---------- Supplied material

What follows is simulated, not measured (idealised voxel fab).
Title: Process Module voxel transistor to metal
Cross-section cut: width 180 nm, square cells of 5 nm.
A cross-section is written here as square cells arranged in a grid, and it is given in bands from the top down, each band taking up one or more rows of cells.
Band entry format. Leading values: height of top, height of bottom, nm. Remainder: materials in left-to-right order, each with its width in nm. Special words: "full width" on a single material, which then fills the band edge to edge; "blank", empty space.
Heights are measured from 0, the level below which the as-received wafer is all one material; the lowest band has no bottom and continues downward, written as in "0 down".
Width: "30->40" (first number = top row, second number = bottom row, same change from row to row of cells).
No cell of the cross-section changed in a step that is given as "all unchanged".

--------------------

> [Exercise] Transcribe the entries exactly.

> [Answer box]
What follows is simulated, not measured (idealised voxel fab).
Title: Process Module voxel transistor to metal
Cross-section cut: width 180 nm, square cells of 5 nm.
A cross-section is written here as square cells arranged in a grid, and it is given in bands from the top down, each band taking up one or more rows of cells.
Band entry format. Leading values: height of top, height of bottom, nm. Remainder: materials in left-to-right order, each with its width in nm. Special words: "full width" on a single material, which then fills the band edge to edge; "blank", empty space.
Heights are measured from 0, the level below which the as-received wafer is all one material; the lowest band has no bottom and continues downward, written as in "0 down".
Width: "30->40" (first number = top row, second number = bottom row, same change from row to row of cells).
No cell of the cross-section changed in a step that is given as "all unchanged".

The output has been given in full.